Your job with the data below: print everything from the line that holds "Run 12, hour" down to the line that holds "Run 17, hour", ends included, exactly, and nothing else.

========================

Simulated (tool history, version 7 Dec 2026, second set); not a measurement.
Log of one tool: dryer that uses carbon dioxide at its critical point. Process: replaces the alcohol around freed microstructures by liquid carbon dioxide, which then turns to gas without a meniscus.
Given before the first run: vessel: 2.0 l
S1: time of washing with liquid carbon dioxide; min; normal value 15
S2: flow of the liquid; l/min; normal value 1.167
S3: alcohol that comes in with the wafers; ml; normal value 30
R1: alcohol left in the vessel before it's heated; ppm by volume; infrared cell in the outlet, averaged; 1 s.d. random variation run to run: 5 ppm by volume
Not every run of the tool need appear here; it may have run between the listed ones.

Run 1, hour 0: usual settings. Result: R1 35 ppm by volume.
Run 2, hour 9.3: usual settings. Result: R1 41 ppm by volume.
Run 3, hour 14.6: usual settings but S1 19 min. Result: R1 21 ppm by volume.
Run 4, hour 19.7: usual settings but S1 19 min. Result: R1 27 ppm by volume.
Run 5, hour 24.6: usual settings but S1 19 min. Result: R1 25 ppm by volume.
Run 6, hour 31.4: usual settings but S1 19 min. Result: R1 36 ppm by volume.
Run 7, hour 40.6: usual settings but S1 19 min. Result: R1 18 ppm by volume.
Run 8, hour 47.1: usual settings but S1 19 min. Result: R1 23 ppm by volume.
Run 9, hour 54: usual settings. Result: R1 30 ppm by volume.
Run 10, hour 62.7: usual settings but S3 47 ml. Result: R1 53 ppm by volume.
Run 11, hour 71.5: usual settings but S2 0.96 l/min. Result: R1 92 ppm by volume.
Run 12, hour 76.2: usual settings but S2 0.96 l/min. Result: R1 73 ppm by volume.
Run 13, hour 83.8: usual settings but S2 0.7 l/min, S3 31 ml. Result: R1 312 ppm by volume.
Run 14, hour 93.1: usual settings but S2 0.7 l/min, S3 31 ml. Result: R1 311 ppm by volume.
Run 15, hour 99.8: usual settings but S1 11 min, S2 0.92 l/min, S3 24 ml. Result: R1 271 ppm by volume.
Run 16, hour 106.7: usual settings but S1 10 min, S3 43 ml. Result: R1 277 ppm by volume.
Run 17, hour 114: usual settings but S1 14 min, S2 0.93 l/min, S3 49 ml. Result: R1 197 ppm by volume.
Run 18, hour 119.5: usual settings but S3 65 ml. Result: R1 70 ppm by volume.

========================

_Task output:_
Run 12, hour 76.2: usual settings but S2 0.96 l/min. Result: R1 73 ppm by volume.
Run 13, hour 83.8: usual settings but S2 0.7 l/min, S3 31 ml. Result: R1 312 ppm by volume.
Run 14, hour 93.1: usual settings but S2 0.7 l/min, S3 31 ml. Result: R1 311 ppm by volume.
Run 15, hour 99.8: usual settings but S1 11 min, S2 0.92 l/min, S3 24 ml. Result: R1 271 ppm by volume.
Run 16, hour 106.7: usual settings but S1 10 min, S3 43 ml. Result: R1 277 ppm by volume.
Run 17, hour 114: usual settings but S1 14 min, S2 0.93 l/min, S3 49 ml. Result: R1 197 ppm by volume.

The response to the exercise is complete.